### Entries provided
***

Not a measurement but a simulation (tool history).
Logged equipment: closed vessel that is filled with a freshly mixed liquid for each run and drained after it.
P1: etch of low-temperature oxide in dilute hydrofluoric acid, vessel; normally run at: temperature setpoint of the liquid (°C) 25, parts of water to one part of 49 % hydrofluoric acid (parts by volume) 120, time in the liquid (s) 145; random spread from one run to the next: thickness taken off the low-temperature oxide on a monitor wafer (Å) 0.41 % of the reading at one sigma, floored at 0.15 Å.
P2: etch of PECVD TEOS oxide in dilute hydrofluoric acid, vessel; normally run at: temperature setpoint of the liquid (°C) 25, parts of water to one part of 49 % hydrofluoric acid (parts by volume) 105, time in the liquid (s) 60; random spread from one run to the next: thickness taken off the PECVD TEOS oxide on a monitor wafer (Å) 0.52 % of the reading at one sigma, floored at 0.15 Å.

***

### Assigned task
Please reproduce all of the entries above exactly as they appear.

### Task solution
Not a measurement but a simulation (tool history).
Logged equipment: closed vessel that is filled with a freshly mixed liquid for each run and drained after it.
P1: etch of low-temperature oxide in dilute hydrofluoric acid, vessel; normally run at: temperature setpoint of the liquid (°C) 25, parts of water to one part of 49 % hydrofluoric acid (parts by volume) 120, time in the liquid (s) 145; random spread from one run to the next: thickness taken off the low-temperature oxide on a monitor wafer (Å) 0.41 % of the reading at one sigma, floored at 0.15 Å.
P2: etch of PECVD TEOS oxide in dilute hydrofluoric acid, vessel; normally run at: temperature setpoint of the liquid (°C) 25, parts of water to one part of 49 % hydrofluoric acid (parts by volume) 105, time in the liquid (s) 60; random spread from one run to the next: thickness taken off the PECVD TEOS oxide on a monitor wafer (Å) 0.52 % of the reading at one sigma, floored at 0.15 Å.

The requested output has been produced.